Requirement: Among the entries that follow, the required portion opens with the line containing "lots at some" and closes with the line containing "[step SFQ_TRILAYER_I3_VIA_LITHO_EXPOSE_086]". Give that portion again exactly, and nothing else.

= = =
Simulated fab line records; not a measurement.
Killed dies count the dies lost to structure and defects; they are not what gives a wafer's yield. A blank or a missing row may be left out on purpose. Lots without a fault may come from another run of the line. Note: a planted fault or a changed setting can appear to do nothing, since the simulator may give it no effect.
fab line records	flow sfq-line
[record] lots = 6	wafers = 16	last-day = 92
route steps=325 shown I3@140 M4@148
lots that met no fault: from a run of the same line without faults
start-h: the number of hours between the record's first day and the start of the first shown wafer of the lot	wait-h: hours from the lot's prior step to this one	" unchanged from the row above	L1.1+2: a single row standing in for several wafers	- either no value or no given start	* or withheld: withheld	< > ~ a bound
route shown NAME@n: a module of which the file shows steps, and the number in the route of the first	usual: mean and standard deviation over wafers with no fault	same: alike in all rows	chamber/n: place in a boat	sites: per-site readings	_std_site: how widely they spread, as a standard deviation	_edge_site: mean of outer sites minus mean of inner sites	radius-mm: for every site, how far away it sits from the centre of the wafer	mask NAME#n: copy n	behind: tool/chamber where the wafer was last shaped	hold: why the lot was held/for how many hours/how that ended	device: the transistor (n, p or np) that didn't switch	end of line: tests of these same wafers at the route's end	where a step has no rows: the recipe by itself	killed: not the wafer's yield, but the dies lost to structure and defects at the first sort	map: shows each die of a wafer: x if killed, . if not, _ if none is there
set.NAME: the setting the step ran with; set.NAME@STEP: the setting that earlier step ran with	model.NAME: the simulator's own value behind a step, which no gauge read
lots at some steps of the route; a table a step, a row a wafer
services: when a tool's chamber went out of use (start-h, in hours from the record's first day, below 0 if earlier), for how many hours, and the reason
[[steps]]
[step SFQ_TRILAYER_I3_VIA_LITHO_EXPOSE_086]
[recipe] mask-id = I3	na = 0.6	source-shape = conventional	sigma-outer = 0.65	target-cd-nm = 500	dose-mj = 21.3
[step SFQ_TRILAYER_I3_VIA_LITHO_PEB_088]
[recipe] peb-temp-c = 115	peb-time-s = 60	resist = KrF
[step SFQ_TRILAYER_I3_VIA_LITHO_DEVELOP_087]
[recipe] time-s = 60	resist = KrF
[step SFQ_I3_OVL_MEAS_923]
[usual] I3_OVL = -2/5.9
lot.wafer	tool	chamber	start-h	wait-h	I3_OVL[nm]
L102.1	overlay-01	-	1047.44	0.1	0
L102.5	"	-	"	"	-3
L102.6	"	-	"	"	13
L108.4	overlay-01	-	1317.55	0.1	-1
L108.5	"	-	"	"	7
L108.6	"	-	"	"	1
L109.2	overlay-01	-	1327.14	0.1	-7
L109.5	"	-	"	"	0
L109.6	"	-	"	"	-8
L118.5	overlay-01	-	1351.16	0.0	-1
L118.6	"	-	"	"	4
= = =

Response area:
lots at some steps of the route; a table a step, a row a wafer
services: when a tool's chamber went out of use (start-h, in hours from the record's first day, below 0 if earlier), for how many hours, and the reason
[[steps]]
[step SFQ_TRILAYER_I3_VIA_LITHO_EXPOSE_086]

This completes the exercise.